**WORK REQUEST:**
Take the listing below and print exactly the lines starting at the line containing "not compared: rf hours counter h" and ending at the line containing "N5_BEOL_M1_ETCH_69: etches SiARC", both ends included, and no others.

**DATA FOR REVIEW:**
....
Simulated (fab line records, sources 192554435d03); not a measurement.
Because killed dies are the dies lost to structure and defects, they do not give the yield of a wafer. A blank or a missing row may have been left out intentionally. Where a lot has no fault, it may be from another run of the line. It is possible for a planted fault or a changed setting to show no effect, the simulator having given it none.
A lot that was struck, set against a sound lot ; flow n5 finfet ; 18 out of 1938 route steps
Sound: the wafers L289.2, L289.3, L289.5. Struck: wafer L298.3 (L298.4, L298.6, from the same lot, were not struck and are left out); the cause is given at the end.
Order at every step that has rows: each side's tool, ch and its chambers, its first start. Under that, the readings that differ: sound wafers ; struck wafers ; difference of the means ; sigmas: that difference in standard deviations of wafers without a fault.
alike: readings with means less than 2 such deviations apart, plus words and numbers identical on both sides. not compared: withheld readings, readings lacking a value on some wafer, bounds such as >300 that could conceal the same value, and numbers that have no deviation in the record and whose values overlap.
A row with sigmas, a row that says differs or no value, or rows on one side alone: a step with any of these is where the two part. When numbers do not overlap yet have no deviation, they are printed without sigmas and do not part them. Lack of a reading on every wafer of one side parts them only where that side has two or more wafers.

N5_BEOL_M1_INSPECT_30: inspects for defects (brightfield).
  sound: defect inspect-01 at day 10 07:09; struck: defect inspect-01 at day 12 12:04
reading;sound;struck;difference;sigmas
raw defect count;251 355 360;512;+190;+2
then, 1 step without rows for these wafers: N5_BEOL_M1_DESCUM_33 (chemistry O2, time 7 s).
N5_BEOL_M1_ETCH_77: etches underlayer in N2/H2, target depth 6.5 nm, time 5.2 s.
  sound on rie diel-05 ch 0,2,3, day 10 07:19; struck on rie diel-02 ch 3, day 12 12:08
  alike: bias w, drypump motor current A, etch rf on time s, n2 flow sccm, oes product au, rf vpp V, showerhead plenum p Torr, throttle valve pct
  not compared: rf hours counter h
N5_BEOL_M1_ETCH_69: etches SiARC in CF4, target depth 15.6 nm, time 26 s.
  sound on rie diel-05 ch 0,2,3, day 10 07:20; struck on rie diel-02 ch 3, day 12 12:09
....

**YOUR RESPONSE:**
  not compared: rf hours counter h
N5_BEOL_M1_ETCH_69: etches SiARC in CF4, target depth 15.6 nm, time 26 s.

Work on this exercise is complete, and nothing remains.